═════ GIVEN RECORDS

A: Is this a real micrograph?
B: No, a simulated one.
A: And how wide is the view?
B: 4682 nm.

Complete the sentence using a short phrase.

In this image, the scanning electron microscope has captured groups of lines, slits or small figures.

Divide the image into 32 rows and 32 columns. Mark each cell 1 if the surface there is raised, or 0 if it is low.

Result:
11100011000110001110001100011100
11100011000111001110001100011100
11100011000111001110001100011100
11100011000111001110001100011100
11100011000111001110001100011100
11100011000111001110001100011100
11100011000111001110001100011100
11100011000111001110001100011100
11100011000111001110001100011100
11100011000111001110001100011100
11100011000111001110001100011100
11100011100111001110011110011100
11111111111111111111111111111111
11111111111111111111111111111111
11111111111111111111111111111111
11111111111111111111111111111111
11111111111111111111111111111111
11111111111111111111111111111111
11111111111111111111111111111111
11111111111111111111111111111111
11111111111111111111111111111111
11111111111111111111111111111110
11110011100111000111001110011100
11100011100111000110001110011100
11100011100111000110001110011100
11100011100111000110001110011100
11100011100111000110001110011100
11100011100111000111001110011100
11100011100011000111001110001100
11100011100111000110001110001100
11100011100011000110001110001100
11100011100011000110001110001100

══════════

* _EXERCISE_
Repeat, word for word, the lines from the start of the records to the line that contains "11100011000110001110001100011100", both of them included, and no others.

* _TASK OUTPUT_
A: Is this a real micrograph?
B: No, a simulated one.
A: And how wide is the view?
B: 4682 nm.

Complete the sentence using a short phrase.

In this image, the scanning electron microscope has captured groups of lines, slits or small figures.

Divide the image into 32 rows and 32 columns. Mark each cell 1 if the surface there is raised, or 0 if it is low.

Result:
11100011000110001110001100011100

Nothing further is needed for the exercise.